● **Dataset extract**
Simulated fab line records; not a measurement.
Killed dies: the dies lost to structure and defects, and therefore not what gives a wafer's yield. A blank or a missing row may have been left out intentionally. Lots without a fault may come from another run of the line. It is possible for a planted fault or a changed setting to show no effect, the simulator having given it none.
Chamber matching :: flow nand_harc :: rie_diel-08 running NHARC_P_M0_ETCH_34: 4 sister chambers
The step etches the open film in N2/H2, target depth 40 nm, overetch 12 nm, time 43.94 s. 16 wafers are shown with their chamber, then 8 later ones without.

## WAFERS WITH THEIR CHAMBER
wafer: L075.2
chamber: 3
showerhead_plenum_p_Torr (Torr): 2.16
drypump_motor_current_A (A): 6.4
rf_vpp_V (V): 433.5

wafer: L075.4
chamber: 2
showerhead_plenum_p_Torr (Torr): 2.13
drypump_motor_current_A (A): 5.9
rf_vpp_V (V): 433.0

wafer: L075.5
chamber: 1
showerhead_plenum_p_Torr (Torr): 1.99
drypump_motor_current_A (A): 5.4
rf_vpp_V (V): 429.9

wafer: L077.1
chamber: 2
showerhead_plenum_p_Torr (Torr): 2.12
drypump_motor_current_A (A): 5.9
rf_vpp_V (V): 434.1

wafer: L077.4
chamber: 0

● **Activity**
Restate the listing above word for word.

● **Written reply**
Simulated fab line records; not a measurement.
Killed dies: the dies lost to structure and defects, and therefore not what gives a wafer's yield. A blank or a missing row may have been left out intentionally. Lots without a fault may come from another run of the line. It is possible for a planted fault or a changed setting to show no effect, the simulator having given it none.
Chamber matching :: flow nand_harc :: rie_diel-08 running NHARC_P_M0_ETCH_34: 4 sister chambers
The step etches the open film in N2/H2, target depth 40 nm, overetch 12 nm, time 43.94 s. 16 wafers are shown with their chamber, then 8 later ones without.

## WAFERS WITH THEIR CHAMBER
wafer: L075.2
chamber: 3
showerhead_plenum_p_Torr (Torr): 2.16
drypump_motor_current_A (A): 6.4
rf_vpp_V (V): 433.5

wafer: L075.4
chamber: 2
showerhead_plenum_p_Torr (Torr): 2.13
drypump_motor_current_A (A): 5.9
rf_vpp_V (V): 433.0

wafer: L075.5
chamber: 1
showerhead_plenum_p_Torr (Torr): 1.99
drypump_motor_current_A (A): 5.4
rf_vpp_V (V): 429.9

wafer: L077.1
chamber: 2
showerhead_plenum_p_Torr (Torr): 2.12
drypump_motor_current_A (A): 5.9
rf_vpp_V (V): 434.1

wafer: L077.4
chamber: 0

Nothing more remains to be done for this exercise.